──────

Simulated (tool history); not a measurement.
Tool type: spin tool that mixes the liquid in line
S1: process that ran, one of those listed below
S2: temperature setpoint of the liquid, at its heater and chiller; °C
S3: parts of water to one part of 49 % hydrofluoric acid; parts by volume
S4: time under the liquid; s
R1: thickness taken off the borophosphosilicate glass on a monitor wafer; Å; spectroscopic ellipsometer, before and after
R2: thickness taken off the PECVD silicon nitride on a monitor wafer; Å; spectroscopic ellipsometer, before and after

──────

Without any alteration, retype all of the material above.

Simulated (tool history); not a measurement.
Tool type: spin tool that mixes the liquid in line
S1: process that ran, one of those listed below
S2: temperature setpoint of the liquid, at its heater and chiller; °C
S3: parts of water to one part of 49 % hydrofluoric acid; parts by volume
S4: time under the liquid; s
R1: thickness taken off the borophosphosilicate glass on a monitor wafer; Å; spectroscopic ellipsometer, before and after
R2: thickness taken off the PECVD silicon nitride on a monitor wafer; Å; spectroscopic ellipsometer, before and after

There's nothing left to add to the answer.